#### RECORD SET
++++++++++

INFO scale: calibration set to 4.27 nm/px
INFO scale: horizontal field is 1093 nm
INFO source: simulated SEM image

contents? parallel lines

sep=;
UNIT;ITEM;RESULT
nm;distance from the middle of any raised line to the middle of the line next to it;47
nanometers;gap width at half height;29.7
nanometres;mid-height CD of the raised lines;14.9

++++++++++

#### WORK TASK
Please return the entire listing, unchanged.

#### SOLUTION
INFO scale: calibration set to 4.27 nm/px
INFO scale: horizontal field is 1093 nm
INFO source: simulated SEM image

contents? parallel lines

sep=;
UNIT;ITEM;RESULT
nm;distance from the middle of any raised line to the middle of the line next to it;47
nanometers;gap width at half height;29.7
nanometres;mid-height CD of the raised lines;14.9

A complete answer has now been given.